| RECORD EXCERPTS |
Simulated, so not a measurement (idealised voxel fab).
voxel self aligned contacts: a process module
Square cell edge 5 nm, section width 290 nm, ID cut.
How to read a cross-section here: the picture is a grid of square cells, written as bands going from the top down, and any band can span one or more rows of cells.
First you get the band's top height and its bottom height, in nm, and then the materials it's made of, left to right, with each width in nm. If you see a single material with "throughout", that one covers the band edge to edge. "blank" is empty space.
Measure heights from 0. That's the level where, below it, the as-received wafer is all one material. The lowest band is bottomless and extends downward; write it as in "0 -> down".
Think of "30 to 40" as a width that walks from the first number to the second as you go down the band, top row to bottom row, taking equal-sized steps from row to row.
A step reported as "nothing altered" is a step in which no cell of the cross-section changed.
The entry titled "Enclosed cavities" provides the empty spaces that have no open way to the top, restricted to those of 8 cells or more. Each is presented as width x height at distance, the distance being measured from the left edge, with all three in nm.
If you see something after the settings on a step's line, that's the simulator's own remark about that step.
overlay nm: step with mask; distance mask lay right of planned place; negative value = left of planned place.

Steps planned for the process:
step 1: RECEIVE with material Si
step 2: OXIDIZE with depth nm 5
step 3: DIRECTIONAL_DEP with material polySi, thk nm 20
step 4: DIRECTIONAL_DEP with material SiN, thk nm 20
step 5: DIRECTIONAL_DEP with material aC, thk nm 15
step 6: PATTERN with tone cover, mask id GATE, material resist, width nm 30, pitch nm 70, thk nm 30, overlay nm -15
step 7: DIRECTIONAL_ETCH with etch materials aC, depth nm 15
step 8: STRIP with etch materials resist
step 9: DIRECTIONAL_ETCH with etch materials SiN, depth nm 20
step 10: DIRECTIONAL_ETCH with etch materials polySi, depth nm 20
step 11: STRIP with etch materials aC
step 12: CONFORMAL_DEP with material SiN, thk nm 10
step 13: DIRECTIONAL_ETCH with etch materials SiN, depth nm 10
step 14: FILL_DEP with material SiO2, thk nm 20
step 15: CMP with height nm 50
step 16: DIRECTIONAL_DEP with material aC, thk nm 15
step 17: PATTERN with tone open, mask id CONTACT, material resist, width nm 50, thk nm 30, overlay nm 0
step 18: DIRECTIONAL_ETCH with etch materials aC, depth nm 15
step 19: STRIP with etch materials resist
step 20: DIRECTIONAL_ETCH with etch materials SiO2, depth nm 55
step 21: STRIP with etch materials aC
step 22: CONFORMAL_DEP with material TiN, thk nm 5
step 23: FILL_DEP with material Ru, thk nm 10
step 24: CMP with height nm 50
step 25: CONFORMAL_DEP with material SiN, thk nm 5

| EXERCISE |
The answer must hold only the lines from the first line of the data through the line bearing "row to row.", returned exactly.

| ANSWER BOX |
Simulated, so not a measurement (idealised voxel fab).
voxel self aligned contacts: a process module
Square cell edge 5 nm, section width 290 nm, ID cut.
How to read a cross-section here: the picture is a grid of square cells, written as bands going from the top down, and any band can span one or more rows of cells.
First you get the band's top height and its bottom height, in nm, and then the materials it's made of, left to right, with each width in nm. If you see a single material with "throughout", that one covers the band edge to edge. "blank" is empty space.
Measure heights from 0. That's the level where, below it, the as-received wafer is all one material. The lowest band is bottomless and extends downward; write it as in "0 -> down".
Think of "30 to 40" as a width that walks from the first number to the second as you go down the band, top row to bottom row, taking equal-sized steps from row to row.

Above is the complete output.